■ **AVAILABLE DATA**
···

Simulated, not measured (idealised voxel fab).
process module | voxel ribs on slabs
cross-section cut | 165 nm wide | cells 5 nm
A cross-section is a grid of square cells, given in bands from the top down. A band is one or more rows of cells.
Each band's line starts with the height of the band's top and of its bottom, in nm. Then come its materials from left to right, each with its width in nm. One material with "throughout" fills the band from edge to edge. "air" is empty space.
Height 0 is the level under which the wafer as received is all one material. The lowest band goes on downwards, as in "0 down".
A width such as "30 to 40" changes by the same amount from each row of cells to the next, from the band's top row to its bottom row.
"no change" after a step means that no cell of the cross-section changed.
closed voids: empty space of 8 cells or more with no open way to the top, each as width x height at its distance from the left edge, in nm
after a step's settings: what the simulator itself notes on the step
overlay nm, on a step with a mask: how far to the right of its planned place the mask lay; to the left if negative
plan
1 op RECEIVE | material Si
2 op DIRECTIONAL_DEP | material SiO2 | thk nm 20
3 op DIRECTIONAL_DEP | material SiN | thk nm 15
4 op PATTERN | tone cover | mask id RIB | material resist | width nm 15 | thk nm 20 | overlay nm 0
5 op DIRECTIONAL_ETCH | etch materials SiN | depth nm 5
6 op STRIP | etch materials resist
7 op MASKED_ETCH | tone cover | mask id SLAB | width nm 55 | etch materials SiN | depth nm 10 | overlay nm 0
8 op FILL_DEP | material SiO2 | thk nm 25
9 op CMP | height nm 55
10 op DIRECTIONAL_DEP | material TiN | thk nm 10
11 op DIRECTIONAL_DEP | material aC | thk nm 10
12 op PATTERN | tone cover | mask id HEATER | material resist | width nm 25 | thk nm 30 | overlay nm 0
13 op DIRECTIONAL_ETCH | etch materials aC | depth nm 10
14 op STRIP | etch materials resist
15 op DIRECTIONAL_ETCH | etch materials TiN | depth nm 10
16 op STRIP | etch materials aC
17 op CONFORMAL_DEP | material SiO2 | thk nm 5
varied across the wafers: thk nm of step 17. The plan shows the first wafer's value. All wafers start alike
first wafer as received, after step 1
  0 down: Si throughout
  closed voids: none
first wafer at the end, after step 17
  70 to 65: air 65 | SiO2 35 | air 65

···

■ **REQUIREMENT**
Starting with the first line of the records above, give back each line exactly until the line with "16 op STRIP | etch materials aC" has been given as well.

■ **WRITTEN RESPONSE**
Simulated, not measured (idealised voxel fab).
process module | voxel ribs on slabs
cross-section cut | 165 nm wide | cells 5 nm
A cross-section is a grid of square cells, given in bands from the top down. A band is one or more rows of cells.
Each band's line starts with the height of the band's top and of its bottom, in nm. Then come its materials from left to right, each with its width in nm. One material with "throughout" fills the band from edge to edge. "air" is empty space.
Height 0 is the level under which the wafer as received is all one material. The lowest band goes on downwards, as in "0 down".
A width such as "30 to 40" changes by the same amount from each row of cells to the next, from the band's top row to its bottom row.
"no change" after a step means that no cell of the cross-section changed.
closed voids: empty space of 8 cells or more with no open way to the top, each as width x height at its distance from the left edge, in nm
after a step's settings: what the simulator itself notes on the step
overlay nm, on a step with a mask: how far to the right of its planned place the mask lay; to the left if negative
plan
1 op RECEIVE | material Si
2 op DIRECTIONAL_DEP | material SiO2 | thk nm 20
3 op DIRECTIONAL_DEP | material SiN | thk nm 15
4 op PATTERN | tone cover | mask id RIB | material resist | width nm 15 | thk nm 20 | overlay nm 0
5 op DIRECTIONAL_ETCH | etch materials SiN | depth nm 5
6 op STRIP | etch materials resist
7 op MASKED_ETCH | tone cover | mask id SLAB | width nm 55 | etch materials SiN | depth nm 10 | overlay nm 0
8 op FILL_DEP | material SiO2 | thk nm 25
9 op CMP | height nm 55
10 op DIRECTIONAL_DEP | material TiN | thk nm 10
11 op DIRECTIONAL_DEP | material aC | thk nm 10
12 op PATTERN | tone cover | mask id HEATER | material resist | width nm 25 | thk nm 30 | overlay nm 0
13 op DIRECTIONAL_ETCH | etch materials aC | depth nm 10
14 op STRIP | etch materials resist
15 op DIRECTIONAL_ETCH | etch materials TiN | depth nm 10
16 op STRIP | etch materials aC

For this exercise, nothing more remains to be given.